** Material supplied follows **
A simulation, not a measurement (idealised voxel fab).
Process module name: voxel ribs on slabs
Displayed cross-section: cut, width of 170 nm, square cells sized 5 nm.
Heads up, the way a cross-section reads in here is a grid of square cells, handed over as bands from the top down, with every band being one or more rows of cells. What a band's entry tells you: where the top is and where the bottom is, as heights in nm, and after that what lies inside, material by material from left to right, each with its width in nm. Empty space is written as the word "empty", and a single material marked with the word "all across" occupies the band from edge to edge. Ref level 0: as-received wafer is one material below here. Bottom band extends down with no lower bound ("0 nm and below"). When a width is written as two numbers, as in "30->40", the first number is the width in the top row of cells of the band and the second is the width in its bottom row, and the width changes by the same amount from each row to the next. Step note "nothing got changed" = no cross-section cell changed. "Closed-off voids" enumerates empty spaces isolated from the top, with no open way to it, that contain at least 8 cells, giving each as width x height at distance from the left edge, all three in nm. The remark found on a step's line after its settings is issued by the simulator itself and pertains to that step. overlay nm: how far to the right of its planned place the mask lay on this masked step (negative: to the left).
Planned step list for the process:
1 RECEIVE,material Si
** End of Material supplied **

Exercise:
Print only these lines, please. They run from the start of the entries above to the line containing "Displayed cross-section: cut, width", both ends included, and must match exactly.

Worked solution:
A simulation, not a measurement (idealised voxel fab).
Process module name: voxel ribs on slabs
Displayed cross-section: cut, width of 170 nm, square cells sized 5 nm.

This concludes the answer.